Nothing beyond the line containing "Square cells of" should be printed; print each line exactly from the first line of the listing below through it.

* * * * *

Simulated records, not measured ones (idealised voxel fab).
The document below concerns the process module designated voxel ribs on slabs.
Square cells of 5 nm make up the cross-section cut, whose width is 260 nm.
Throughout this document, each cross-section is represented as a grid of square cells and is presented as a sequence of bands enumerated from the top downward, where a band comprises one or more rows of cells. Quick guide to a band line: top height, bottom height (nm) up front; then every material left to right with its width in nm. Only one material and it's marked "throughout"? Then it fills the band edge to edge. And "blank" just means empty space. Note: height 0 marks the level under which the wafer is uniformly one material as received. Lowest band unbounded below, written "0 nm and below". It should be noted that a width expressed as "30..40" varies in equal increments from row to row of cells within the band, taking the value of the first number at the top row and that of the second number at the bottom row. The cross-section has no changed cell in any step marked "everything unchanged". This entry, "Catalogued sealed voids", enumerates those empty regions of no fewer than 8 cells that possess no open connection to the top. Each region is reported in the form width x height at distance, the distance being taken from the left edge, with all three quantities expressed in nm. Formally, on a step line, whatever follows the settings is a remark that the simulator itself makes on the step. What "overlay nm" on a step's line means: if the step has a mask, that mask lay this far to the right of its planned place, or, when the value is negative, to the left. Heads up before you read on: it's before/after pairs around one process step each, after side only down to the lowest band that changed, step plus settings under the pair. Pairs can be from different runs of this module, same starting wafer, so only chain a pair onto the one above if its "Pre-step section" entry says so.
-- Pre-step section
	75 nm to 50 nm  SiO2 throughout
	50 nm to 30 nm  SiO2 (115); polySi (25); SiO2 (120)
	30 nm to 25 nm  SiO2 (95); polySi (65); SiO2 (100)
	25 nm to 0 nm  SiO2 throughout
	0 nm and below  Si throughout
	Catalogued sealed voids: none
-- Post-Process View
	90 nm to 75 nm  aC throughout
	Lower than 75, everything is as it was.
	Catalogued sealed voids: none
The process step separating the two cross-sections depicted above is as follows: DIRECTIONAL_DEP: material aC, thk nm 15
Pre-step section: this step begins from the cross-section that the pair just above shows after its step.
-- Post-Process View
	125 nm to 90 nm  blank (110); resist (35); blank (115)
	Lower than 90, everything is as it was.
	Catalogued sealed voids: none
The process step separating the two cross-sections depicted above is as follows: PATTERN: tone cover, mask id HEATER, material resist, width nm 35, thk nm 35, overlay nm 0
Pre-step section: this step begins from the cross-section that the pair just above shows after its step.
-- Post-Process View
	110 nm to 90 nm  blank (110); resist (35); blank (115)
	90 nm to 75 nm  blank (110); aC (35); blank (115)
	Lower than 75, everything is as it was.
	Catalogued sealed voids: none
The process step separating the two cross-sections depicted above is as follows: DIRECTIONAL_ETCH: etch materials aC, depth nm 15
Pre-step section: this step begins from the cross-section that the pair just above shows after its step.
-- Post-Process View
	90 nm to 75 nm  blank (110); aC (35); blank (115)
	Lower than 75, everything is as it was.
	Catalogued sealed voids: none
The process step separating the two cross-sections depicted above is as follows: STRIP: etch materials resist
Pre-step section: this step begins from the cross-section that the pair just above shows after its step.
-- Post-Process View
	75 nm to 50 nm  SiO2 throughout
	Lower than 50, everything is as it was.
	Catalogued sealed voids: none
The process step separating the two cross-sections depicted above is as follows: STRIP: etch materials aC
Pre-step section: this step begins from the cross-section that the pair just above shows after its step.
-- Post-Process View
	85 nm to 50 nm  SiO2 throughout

* * * * *

Solution:
Simulated records, not measured ones (idealised voxel fab).
The document below concerns the process module designated voxel ribs on slabs.
Square cells of 5 nm make up the cross-section cut, whose width is 260 nm.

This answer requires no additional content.